#### [DATASET ENTRIES]
# # # #
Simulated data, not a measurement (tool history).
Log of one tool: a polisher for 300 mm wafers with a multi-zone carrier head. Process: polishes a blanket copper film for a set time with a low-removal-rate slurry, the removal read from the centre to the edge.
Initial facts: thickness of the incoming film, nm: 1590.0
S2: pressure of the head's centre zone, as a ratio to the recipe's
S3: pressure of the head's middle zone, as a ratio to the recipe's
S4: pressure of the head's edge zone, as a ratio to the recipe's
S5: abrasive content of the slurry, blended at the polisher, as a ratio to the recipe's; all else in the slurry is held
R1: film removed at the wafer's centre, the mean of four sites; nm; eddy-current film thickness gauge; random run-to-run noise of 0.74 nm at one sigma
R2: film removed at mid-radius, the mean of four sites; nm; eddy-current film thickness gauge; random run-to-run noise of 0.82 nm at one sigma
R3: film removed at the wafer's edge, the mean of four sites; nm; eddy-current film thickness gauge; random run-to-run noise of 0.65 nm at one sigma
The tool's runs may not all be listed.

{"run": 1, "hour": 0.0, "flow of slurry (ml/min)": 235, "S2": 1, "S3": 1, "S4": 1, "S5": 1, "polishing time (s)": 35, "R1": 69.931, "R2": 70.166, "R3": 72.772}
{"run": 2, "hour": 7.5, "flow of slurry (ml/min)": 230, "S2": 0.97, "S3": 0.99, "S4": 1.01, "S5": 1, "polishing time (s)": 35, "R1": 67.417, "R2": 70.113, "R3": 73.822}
# # # #

Here the job is to set down exactly the lines of the material above that fall between the one with "Log of one tool: a" and the one with "R2: film removed", inclusive, and nothing beyond them.

Log of one tool: a polisher for 300 mm wafers with a multi-zone carrier head. Process: polishes a blanket copper film for a set time with a low-removal-rate slurry, the removal read from the centre to the edge.
Initial facts: thickness of the incoming film, nm: 1590.0
S2: pressure of the head's centre zone, as a ratio to the recipe's
S3: pressure of the head's middle zone, as a ratio to the recipe's
S4: pressure of the head's edge zone, as a ratio to the recipe's
S5: abrasive content of the slurry, blended at the polisher, as a ratio to the recipe's; all else in the slurry is held
R1: film removed at the wafer's centre, the mean of four sites; nm; eddy-current film thickness gauge; random run-to-run noise of 0.74 nm at one sigma
R2: film removed at mid-radius, the mean of four sites; nm; eddy-current film thickness gauge; random run-to-run noise of 0.82 nm at one sigma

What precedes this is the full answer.